**Record excerpts**:
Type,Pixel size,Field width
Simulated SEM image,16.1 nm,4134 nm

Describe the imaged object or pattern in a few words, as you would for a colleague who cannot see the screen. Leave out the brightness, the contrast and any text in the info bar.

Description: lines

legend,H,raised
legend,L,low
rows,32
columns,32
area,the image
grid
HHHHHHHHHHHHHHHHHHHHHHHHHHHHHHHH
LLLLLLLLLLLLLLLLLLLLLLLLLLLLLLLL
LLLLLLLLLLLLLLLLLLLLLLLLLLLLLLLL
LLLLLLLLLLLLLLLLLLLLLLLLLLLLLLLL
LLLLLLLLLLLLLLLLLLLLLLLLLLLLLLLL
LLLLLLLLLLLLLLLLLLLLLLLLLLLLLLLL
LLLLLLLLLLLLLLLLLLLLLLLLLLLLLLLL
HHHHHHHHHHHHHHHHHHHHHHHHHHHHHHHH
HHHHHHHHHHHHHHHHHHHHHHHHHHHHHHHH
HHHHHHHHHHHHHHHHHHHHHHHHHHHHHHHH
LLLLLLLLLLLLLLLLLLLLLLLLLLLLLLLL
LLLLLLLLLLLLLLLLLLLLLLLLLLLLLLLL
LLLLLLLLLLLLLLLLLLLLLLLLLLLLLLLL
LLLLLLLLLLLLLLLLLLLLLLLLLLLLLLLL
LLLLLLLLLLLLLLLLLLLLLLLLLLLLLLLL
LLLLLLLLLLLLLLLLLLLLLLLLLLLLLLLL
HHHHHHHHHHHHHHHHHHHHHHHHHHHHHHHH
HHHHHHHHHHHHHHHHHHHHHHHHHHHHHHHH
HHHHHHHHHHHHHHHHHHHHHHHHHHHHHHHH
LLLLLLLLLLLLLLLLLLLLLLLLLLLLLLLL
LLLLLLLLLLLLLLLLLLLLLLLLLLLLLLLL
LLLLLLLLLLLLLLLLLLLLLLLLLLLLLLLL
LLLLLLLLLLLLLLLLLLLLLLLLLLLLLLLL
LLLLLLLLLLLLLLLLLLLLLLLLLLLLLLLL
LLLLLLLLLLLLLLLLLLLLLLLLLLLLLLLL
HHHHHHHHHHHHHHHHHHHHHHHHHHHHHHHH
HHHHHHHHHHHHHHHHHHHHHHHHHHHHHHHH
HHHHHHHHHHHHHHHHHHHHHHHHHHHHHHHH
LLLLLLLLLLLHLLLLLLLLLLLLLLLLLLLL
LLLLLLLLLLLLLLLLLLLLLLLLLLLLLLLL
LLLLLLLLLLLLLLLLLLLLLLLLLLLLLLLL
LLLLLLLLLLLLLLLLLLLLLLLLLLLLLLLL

**Assigned task**: Would you please reproduce the records above exactly, only from their first line through the line holding "Description: lines", with both ends included?

**Result**:
Type,Pixel size,Field width
Simulated SEM image,16.1 nm,4134 nm

Describe the imaged object or pattern in a few words, as you would for a colleague who cannot see the screen. Leave out the brightness, the contrast and any text in the info bar.

Description: lines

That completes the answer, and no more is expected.